◇ ◇ ◇ ◇ ◇

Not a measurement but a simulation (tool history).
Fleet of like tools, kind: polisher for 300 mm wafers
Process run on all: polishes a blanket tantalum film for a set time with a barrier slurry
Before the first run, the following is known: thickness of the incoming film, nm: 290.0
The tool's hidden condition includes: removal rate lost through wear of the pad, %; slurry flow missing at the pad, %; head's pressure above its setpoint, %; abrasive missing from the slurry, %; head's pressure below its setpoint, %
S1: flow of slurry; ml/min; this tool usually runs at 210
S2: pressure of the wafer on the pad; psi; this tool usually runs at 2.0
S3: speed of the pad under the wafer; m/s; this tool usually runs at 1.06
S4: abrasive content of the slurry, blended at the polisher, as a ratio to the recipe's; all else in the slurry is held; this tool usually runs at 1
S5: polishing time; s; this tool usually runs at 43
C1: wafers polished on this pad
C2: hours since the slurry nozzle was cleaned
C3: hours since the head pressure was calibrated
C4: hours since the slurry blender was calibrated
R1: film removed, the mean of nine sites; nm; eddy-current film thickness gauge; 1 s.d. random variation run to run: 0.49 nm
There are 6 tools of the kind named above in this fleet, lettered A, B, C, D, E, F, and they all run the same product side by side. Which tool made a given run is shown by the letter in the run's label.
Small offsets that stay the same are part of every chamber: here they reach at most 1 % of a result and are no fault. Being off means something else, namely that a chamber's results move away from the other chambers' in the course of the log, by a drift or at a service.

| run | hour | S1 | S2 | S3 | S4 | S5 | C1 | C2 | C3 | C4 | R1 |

◇ ◇ ◇ ◇ ◇

[ASSIGNMENT] An exact restatement of the data is required.

[RESPONSE]
Not a measurement but a simulation (tool history).
Fleet of like tools, kind: polisher for 300 mm wafers
Process run on all: polishes a blanket tantalum film for a set time with a barrier slurry
Before the first run, the following is known: thickness of the incoming film, nm: 290.0
The tool's hidden condition includes: removal rate lost through wear of the pad, %; slurry flow missing at the pad, %; head's pressure above its setpoint, %; abrasive missing from the slurry, %; head's pressure below its setpoint, %
S1: flow of slurry; ml/min; this tool usually runs at 210
S2: pressure of the wafer on the pad; psi; this tool usually runs at 2.0
S3: speed of the pad under the wafer; m/s; this tool usually runs at 1.06
S4: abrasive content of the slurry, blended at the polisher, as a ratio to the recipe's; all else in the slurry is held; this tool usually runs at 1
S5: polishing time; s; this tool usually runs at 43
C1: wafers polished on this pad
C2: hours since the slurry nozzle was cleaned
C3: hours since the head pressure was calibrated
C4: hours since the slurry blender was calibrated
R1: film removed, the mean of nine sites; nm; eddy-current film thickness gauge; 1 s.d. random variation run to run: 0.49 nm
There are 6 tools of the kind named above in this fleet, lettered A, B, C, D, E, F, and they all run the same product side by side. Which tool made a given run is shown by the letter in the run's label.
Small offsets that stay the same are part of every chamber: here they reach at most 1 % of a result and are no fault. Being off means something else, namely that a chamber's results move away from the other chambers' in the course of the log, by a drift or at a service.

| run | hour | S1 | S2 | S3 | S4 | S5 | C1 | C2 | C3 | C4 | R1 |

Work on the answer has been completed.